** ASSIGNMENT **
Set down the lines below exactly as they stand, please. Go from the first through the one containing "163.1 | 51.752 |".

** EXERCISE DATA **
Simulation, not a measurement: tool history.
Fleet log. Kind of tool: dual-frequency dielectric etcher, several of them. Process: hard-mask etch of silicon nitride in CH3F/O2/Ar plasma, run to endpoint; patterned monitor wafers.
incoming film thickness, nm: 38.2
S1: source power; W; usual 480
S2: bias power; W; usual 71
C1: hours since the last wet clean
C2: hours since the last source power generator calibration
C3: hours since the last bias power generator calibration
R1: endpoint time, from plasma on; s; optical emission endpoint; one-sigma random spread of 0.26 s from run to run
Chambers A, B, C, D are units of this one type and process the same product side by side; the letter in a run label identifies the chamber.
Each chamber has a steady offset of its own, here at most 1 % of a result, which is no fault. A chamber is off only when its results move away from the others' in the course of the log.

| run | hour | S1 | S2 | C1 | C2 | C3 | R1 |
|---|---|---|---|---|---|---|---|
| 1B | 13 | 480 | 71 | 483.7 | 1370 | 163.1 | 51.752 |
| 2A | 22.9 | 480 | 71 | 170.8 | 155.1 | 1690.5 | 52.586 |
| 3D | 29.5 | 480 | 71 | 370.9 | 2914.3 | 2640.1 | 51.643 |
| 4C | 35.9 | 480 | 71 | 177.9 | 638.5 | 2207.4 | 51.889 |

** WRITTEN RESPONSE **
Simulation, not a measurement: tool history.
Fleet log. Kind of tool: dual-frequency dielectric etcher, several of them. Process: hard-mask etch of silicon nitride in CH3F/O2/Ar plasma, run to endpoint; patterned monitor wafers.
incoming film thickness, nm: 38.2
S1: source power; W; usual 480
S2: bias power; W; usual 71
C1: hours since the last wet clean
C2: hours since the last source power generator calibration
C3: hours since the last bias power generator calibration
R1: endpoint time, from plasma on; s; optical emission endpoint; one-sigma random spread of 0.26 s from run to run
Chambers A, B, C, D are units of this one type and process the same product side by side; the letter in a run label identifies the chamber.
Each chamber has a steady offset of its own, here at most 1 % of a result, which is no fault. A chamber is off only when its results move away from the others' in the course of the log.

| run | hour | S1 | S2 | C1 | C2 | C3 | R1 |
|---|---|---|---|---|---|---|---|
| 1B | 13 | 480 | 71 | 483.7 | 1370 | 163.1 | 51.752 |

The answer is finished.